Exercise — Reproduce only the stretch of entries below that begins at the first line and ends at the line holding "12 op CMP | height nm 45".

[Start of section]

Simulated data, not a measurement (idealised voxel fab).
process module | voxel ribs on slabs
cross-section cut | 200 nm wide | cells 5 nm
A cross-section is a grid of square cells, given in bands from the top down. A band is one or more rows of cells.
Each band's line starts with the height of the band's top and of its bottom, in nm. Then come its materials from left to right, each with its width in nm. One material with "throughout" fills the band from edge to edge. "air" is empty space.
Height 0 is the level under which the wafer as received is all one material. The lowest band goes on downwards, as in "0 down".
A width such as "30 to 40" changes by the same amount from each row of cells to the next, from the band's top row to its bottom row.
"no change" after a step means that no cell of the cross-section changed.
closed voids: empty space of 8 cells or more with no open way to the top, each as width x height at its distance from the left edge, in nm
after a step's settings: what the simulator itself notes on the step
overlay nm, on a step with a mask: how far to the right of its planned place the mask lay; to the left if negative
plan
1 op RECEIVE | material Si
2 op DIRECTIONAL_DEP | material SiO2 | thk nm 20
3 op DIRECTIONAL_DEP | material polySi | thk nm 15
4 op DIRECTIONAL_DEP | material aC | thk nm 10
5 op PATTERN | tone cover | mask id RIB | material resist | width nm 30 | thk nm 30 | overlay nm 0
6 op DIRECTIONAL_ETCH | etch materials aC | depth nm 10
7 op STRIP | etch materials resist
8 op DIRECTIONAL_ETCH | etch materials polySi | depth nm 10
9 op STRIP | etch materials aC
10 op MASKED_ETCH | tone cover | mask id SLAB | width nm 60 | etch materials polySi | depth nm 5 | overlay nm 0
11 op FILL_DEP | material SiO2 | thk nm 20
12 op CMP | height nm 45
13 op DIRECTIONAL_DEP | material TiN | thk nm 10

[End of section]

Task solution —
Simulated data, not a measurement (idealised voxel fab).
process module | voxel ribs on slabs
cross-section cut | 200 nm wide | cells 5 nm
A cross-section is a grid of square cells, given in bands from the top down. A band is one or more rows of cells.
Each band's line starts with the height of the band's top and of its bottom, in nm. Then come its materials from left to right, each with its width in nm. One material with "throughout" fills the band from edge to edge. "air" is empty space.
Height 0 is the level under which the wafer as received is all one material. The lowest band goes on downwards, as in "0 down".
A width such as "30 to 40" changes by the same amount from each row of cells to the next, from the band's top row to its bottom row.
"no change" after a step means that no cell of the cross-section changed.
closed voids: empty space of 8 cells or more with no open way to the top, each as width x height at its distance from the left edge, in nm
after a step's settings: what the simulator itself notes on the step
overlay nm, on a step with a mask: how far to the right of its planned place the mask lay; to the left if negative
plan
1 op RECEIVE | material Si
2 op DIRECTIONAL_DEP | material SiO2 | thk nm 20
3 op DIRECTIONAL_DEP | material polySi | thk nm 15
4 op DIRECTIONAL_DEP | material aC | thk nm 10
5 op PATTERN | tone cover | mask id RIB | material resist | width nm 30 | thk nm 30 | overlay nm 0
6 op DIRECTIONAL_ETCH | etch materials aC | depth nm 10
7 op STRIP | etch materials resist
8 op DIRECTIONAL_ETCH | etch materials polySi | depth nm 10
9 op STRIP | etch materials aC
10 op MASKED_ETCH | tone cover | mask id SLAB | width nm 60 | etch materials polySi | depth nm 5 | overlay nm 0
11 op FILL_DEP | material SiO2 | thk nm 20
12 op CMP | height nm 45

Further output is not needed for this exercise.